• _Activity_
Retype, word for word, every line of the records below starting at the one that contains "Item | Entry" and ending at the one that contains "height -> 1540 nm"; include both of those lines and nothing more.

• _Extracted information_
☆ ☆ ☆ ☆

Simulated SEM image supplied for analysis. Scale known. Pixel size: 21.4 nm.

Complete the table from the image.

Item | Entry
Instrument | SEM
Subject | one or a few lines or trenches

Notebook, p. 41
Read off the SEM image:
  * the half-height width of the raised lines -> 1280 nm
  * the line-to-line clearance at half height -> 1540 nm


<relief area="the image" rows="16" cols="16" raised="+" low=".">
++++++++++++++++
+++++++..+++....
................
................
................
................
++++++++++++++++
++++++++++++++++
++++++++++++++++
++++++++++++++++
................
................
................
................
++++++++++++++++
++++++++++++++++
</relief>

☆ ☆ ☆ ☆

• _Expected answer_
Item | Entry
Instrument | SEM
Subject | one or a few lines or trenches

Notebook, p. 41
Read off the SEM image:
  * the half-height width of the raised lines -> 1280 nm
  * the line-to-line clearance at half height -> 1540 nm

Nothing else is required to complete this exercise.